* _ACTION ITEM_
Print this span of the material below exactly: the line with "Log of one tool: a", the line with "Before the first", and every line between them, but nothing else.

=-=-=

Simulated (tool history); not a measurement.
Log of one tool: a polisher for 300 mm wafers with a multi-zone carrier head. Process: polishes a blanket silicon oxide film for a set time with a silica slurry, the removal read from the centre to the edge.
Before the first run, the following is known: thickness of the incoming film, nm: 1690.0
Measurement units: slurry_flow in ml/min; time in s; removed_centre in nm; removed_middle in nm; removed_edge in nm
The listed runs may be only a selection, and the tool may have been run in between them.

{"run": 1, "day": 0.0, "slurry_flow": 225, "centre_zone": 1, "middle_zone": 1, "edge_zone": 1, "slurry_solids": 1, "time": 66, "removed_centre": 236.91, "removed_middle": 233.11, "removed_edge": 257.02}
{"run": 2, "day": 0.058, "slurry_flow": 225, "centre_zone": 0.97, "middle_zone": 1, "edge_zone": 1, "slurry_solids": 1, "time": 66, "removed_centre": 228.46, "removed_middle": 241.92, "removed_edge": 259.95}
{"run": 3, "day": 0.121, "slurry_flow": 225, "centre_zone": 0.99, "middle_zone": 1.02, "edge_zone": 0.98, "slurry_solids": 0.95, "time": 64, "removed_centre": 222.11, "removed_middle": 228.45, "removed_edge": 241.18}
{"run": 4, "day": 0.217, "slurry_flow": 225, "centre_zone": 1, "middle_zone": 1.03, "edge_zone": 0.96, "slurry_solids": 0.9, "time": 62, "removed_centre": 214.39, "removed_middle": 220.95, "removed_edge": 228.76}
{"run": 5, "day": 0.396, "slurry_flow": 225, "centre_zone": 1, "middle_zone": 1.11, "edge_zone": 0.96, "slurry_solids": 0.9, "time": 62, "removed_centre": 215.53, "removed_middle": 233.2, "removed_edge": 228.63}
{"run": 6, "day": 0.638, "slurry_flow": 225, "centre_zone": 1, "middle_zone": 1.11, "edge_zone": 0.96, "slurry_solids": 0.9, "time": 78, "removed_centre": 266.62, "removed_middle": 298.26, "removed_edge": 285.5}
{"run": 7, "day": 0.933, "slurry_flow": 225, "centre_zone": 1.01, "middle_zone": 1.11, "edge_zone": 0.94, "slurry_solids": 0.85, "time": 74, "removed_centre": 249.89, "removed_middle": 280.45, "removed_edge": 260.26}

=-=-=

* _RESPONSE AREA_
Log of one tool: a polisher for 300 mm wafers with a multi-zone carrier head. Process: polishes a blanket silicon oxide film for a set time with a silica slurry, the removal read from the centre to the edge.
Before the first run, the following is known: thickness of the incoming film, nm: 1690.0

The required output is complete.